===============
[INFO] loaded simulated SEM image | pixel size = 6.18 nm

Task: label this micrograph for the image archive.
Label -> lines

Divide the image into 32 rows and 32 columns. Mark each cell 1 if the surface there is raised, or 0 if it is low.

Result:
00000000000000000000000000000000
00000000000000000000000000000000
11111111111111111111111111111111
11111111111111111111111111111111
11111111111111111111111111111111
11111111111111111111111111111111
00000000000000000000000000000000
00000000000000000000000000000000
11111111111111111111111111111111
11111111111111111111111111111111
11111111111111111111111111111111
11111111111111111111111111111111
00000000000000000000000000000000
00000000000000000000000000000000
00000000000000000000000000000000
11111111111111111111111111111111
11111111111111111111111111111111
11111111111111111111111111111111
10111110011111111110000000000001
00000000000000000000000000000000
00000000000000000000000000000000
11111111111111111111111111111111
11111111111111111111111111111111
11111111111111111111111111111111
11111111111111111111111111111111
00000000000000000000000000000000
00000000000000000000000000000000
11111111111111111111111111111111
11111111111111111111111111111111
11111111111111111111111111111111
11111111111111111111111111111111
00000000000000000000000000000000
===============

**Work request**
Without leaving anything out, quote all the data.

**Your response**
[INFO] loaded simulated SEM image | pixel size = 6.18 nm

Task: label this micrograph for the image archive.
Label -> lines

Divide the image into 32 rows and 32 columns. Mark each cell 1 if the surface there is raised, or 0 if it is low.

Result:
00000000000000000000000000000000
00000000000000000000000000000000
11111111111111111111111111111111
11111111111111111111111111111111
11111111111111111111111111111111
11111111111111111111111111111111
00000000000000000000000000000000
00000000000000000000000000000000
11111111111111111111111111111111
11111111111111111111111111111111
11111111111111111111111111111111
11111111111111111111111111111111
00000000000000000000000000000000
00000000000000000000000000000000
00000000000000000000000000000000
11111111111111111111111111111111
11111111111111111111111111111111
11111111111111111111111111111111
10111110011111111110000000000001
00000000000000000000000000000000
00000000000000000000000000000000
11111111111111111111111111111111
11111111111111111111111111111111
11111111111111111111111111111111
11111111111111111111111111111111
00000000000000000000000000000000
00000000000000000000000000000000
11111111111111111111111111111111
11111111111111111111111111111111
11111111111111111111111111111111
11111111111111111111111111111111
00000000000000000000000000000000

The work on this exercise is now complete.